The response must consist of all the entries, duplicated without alteration.

*** Opening of Given records ***

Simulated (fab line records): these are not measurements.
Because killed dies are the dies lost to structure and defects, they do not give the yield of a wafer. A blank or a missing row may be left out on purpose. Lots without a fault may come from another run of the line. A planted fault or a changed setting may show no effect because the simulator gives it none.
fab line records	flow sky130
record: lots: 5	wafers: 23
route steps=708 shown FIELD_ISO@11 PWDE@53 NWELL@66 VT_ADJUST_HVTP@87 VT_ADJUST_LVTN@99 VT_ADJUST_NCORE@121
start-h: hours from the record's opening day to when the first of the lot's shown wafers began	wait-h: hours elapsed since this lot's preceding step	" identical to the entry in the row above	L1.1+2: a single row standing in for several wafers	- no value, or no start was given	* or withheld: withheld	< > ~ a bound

*** Close of Given records ***

Response
Simulated (fab line records): these are not measurements.
Because killed dies are the dies lost to structure and defects, they do not give the yield of a wafer. A blank or a missing row may be left out on purpose. Lots without a fault may come from another run of the line. A planted fault or a changed setting may show no effect because the simulator gives it none.
fab line records	flow sky130
record: lots: 5	wafers: 23
route steps=708 shown FIELD_ISO@11 PWDE@53 NWELL@66 VT_ADJUST_HVTP@87 VT_ADJUST_LVTN@99 VT_ADJUST_NCORE@121
start-h: hours from the record's opening day to when the first of the lot's shown wafers began	wait-h: hours elapsed since this lot's preceding step	" identical to the entry in the row above	L1.1+2: a single row standing in for several wafers	- no value, or no start was given	* or withheld: withheld	< > ~ a bound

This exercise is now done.